** ASSIGNMENT **
Write out every entry word for word.

- - - -

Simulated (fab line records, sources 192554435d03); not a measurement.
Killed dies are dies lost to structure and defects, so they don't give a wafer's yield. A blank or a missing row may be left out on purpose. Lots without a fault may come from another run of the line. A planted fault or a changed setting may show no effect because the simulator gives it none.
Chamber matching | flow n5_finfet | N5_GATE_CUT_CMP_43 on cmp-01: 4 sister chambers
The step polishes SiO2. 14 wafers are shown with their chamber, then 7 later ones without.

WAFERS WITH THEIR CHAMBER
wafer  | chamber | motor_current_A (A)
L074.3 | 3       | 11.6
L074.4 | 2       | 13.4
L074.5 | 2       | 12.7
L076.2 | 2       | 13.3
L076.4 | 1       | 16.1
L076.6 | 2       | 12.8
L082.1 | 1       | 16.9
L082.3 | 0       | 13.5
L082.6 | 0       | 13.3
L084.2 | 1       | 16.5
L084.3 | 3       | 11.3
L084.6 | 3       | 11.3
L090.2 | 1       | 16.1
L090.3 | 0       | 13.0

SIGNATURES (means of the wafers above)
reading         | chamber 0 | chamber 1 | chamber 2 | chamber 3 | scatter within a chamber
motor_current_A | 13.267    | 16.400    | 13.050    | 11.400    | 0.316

- - - -

** EXERCISE OUTPUT **
Simulated (fab line records, sources 192554435d03); not a measurement.
Killed dies are dies lost to structure and defects, so they don't give a wafer's yield. A blank or a missing row may be left out on purpose. Lots without a fault may come from another run of the line. A planted fault or a changed setting may show no effect because the simulator gives it none.
Chamber matching | flow n5_finfet | N5_GATE_CUT_CMP_43 on cmp-01: 4 sister chambers
The step polishes SiO2. 14 wafers are shown with their chamber, then 7 later ones without.

WAFERS WITH THEIR CHAMBER
wafer  | chamber | motor_current_A (A)
L074.3 | 3       | 11.6
L074.4 | 2       | 13.4
L074.5 | 2       | 12.7
L076.2 | 2       | 13.3
L076.4 | 1       | 16.1
L076.6 | 2       | 12.8
L082.1 | 1       | 16.9
L082.3 | 0       | 13.5
L082.6 | 0       | 13.3
L084.2 | 1       | 16.5
L084.3 | 3       | 11.3
L084.6 | 3       | 11.3
L090.2 | 1       | 16.1
L090.3 | 0       | 13.0

SIGNATURES (means of the wafers above)
reading         | chamber 0 | chamber 1 | chamber 2 | chamber 3 | scatter within a chamber
motor_current_A | 13.267    | 16.400    | 13.050    | 11.400    | 0.316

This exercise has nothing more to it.